Entries supplied -
________
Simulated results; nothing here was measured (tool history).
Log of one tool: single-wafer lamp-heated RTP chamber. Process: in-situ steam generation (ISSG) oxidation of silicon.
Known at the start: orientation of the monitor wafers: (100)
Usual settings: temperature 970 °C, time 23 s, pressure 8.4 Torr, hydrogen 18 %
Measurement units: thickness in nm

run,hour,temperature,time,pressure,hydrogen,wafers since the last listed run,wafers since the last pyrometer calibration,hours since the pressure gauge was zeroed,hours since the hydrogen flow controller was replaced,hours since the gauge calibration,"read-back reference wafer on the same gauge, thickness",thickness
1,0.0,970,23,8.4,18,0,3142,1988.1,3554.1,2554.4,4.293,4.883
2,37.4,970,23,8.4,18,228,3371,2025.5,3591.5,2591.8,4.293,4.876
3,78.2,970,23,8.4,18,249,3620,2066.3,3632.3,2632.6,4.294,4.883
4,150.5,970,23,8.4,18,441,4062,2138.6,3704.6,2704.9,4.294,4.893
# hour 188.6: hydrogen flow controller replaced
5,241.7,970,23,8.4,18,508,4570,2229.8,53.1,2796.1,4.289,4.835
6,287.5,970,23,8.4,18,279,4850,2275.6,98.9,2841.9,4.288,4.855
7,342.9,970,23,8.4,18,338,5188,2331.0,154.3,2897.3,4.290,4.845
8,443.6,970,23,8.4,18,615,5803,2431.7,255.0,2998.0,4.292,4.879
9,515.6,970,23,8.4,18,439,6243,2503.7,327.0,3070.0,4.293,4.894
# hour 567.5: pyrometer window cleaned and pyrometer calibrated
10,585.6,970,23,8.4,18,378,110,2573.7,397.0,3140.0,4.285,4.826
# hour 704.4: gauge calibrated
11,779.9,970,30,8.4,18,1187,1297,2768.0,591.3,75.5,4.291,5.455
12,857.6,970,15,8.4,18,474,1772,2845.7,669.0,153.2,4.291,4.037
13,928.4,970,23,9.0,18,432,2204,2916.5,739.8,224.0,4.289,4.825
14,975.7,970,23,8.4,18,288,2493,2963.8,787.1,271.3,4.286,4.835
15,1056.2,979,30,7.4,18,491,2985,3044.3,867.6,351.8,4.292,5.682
________

Assignment -
Starting at the first line of the data above, retype each line exactly until you reach the line containing "11,779.9,970,30,8.4,18,1187,1297,2768.0,591.3,75.5,4.291,5.455", and include that line too.

Exercise solution -
Simulated results; nothing here was measured (tool history).
Log of one tool: single-wafer lamp-heated RTP chamber. Process: in-situ steam generation (ISSG) oxidation of silicon.
Known at the start: orientation of the monitor wafers: (100)
Usual settings: temperature 970 °C, time 23 s, pressure 8.4 Torr, hydrogen 18 %
Measurement units: thickness in nm

run,hour,temperature,time,pressure,hydrogen,wafers since the last listed run,wafers since the last pyrometer calibration,hours since the pressure gauge was zeroed,hours since the hydrogen flow controller was replaced,hours since the gauge calibration,"read-back reference wafer on the same gauge, thickness",thickness
1,0.0,970,23,8.4,18,0,3142,1988.1,3554.1,2554.4,4.293,4.883
2,37.4,970,23,8.4,18,228,3371,2025.5,3591.5,2591.8,4.293,4.876
3,78.2,970,23,8.4,18,249,3620,2066.3,3632.3,2632.6,4.294,4.883
4,150.5,970,23,8.4,18,441,4062,2138.6,3704.6,2704.9,4.294,4.893
# hour 188.6: hydrogen flow controller replaced
5,241.7,970,23,8.4,18,508,4570,2229.8,53.1,2796.1,4.289,4.835
6,287.5,970,23,8.4,18,279,4850,2275.6,98.9,2841.9,4.288,4.855
7,342.9,970,23,8.4,18,338,5188,2331.0,154.3,2897.3,4.290,4.845
8,443.6,970,23,8.4,18,615,5803,2431.7,255.0,2998.0,4.292,4.879
9,515.6,970,23,8.4,18,439,6243,2503.7,327.0,3070.0,4.293,4.894
# hour 567.5: pyrometer window cleaned and pyrometer calibrated
10,585.6,970,23,8.4,18,378,110,2573.7,397.0,3140.0,4.285,4.826
# hour 704.4: gauge calibrated
11,779.9,970,30,8.4,18,1187,1297,2768.0,591.3,75.5,4.291,5.455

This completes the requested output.